■ **Data provided**
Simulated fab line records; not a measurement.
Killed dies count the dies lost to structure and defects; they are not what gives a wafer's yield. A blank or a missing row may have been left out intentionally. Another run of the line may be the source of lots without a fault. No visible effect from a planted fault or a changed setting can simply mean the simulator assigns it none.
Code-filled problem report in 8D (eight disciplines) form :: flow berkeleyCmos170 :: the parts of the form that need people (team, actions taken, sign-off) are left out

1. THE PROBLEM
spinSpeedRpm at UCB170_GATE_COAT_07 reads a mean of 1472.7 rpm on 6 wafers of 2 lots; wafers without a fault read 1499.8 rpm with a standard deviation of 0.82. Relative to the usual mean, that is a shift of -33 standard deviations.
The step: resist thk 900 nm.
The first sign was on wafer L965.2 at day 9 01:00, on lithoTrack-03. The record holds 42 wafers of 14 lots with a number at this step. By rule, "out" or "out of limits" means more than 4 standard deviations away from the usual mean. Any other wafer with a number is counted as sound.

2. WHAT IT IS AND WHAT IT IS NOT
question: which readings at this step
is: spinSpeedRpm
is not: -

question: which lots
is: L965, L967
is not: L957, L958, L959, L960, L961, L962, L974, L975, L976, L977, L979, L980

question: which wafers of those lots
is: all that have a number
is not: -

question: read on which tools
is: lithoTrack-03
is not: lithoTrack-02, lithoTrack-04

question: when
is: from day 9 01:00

■ **Activity**
In restating the data, begin at its first line, reproduce each line word for word, and conclude with the line that contains "Killed dies count".

■ **Answer space**
Simulated fab line records; not a measurement.
Killed dies count the dies lost to structure and defects; they are not what gives a wafer's yield. A blank or a missing row may have been left out intentionally. Another run of the line may be the source of lots without a fault. No visible effect from a planted fault or a changed setting can simply mean the simulator assigns it none.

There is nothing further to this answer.